An exact transcription of the lines below, from the first through the one containing "note on this", is the only output wanted.

BEGIN

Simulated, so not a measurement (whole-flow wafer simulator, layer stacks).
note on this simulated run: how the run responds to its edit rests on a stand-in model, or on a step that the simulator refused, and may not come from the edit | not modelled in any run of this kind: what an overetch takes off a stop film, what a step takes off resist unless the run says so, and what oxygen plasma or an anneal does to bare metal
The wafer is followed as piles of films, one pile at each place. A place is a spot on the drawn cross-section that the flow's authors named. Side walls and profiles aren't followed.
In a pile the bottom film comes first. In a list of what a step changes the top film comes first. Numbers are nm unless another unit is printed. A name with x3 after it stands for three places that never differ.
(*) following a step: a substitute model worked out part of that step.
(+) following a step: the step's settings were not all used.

END

TASK RESPONSE
Simulated, so not a measurement (whole-flow wafer simulator, layer stacks).
note on this simulated run: how the run responds to its edit rests on a stand-in model, or on a step that the simulator refused, and may not come from the edit | not modelled in any run of this kind: what an overetch takes off a stop film, what a step takes off resist unless the run says so, and what oxygen plasma or an anneal does to bare metal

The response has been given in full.